# Brief:
The line containing "One pile of" marks the end; copy exactly all lines from the start of the material up to and including it.

START Given entries

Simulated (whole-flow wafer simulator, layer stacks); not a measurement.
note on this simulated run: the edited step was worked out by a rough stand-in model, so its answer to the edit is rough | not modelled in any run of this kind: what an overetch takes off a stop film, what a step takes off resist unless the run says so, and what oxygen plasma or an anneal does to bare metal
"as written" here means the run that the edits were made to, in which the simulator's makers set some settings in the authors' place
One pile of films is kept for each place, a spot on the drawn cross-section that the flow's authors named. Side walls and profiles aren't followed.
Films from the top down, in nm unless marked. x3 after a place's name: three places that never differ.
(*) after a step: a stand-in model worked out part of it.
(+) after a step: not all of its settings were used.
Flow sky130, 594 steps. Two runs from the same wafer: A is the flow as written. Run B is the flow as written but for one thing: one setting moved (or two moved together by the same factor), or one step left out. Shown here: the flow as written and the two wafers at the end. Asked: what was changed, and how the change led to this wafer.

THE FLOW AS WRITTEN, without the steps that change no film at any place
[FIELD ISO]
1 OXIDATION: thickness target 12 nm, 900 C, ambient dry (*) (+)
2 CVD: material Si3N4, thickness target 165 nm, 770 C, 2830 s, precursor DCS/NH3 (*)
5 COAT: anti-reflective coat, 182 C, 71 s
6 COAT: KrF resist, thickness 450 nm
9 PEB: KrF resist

END Given entries

# Written reply:
Simulated (whole-flow wafer simulator, layer stacks); not a measurement.
note on this simulated run: the edited step was worked out by a rough stand-in model, so its answer to the edit is rough | not modelled in any run of this kind: what an overetch takes off a stop film, what a step takes off resist unless the run says so, and what oxygen plasma or an anneal does to bare metal
"as written" here means the run that the edits were made to, in which the simulator's makers set some settings in the authors' place
One pile of films is kept for each place, a spot on the drawn cross-section that the flow's authors named. Side walls and profiles aren't followed.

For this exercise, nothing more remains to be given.